### Activity
Take the data from its first line. Print each line exactly until the line containing "A cross-section is" has been printed too.

(Beginning of Data extract)

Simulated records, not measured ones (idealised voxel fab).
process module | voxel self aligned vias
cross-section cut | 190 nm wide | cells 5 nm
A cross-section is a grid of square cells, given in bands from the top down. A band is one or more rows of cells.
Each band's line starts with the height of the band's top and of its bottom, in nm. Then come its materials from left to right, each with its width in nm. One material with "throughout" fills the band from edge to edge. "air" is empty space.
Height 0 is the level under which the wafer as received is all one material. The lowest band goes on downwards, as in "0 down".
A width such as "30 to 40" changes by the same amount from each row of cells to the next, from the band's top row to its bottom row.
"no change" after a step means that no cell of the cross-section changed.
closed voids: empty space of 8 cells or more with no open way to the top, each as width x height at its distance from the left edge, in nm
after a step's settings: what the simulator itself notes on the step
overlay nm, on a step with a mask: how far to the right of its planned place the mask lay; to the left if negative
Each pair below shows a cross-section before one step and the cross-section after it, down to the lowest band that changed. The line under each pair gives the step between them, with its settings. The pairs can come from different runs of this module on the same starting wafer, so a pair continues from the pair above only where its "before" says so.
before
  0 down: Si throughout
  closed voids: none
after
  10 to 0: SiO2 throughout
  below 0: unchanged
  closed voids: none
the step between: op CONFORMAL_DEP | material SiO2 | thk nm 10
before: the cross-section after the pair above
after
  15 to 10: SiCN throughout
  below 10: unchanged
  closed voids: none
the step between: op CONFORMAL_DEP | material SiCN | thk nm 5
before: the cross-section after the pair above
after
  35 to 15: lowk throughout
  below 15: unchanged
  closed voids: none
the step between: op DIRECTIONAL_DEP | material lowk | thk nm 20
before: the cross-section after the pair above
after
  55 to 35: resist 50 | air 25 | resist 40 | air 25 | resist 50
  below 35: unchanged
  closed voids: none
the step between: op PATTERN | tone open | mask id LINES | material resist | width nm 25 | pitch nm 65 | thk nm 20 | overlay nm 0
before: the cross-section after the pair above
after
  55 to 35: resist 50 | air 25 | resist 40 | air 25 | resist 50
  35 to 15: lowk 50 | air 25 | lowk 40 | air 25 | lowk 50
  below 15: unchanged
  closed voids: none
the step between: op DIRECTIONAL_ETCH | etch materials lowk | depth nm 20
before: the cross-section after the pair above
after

(End of Data extract)

### Answer space
Simulated records, not measured ones (idealised voxel fab).
process module | voxel self aligned vias
cross-section cut | 190 nm wide | cells 5 nm
A cross-section is a grid of square cells, given in bands from the top down. A band is one or more rows of cells.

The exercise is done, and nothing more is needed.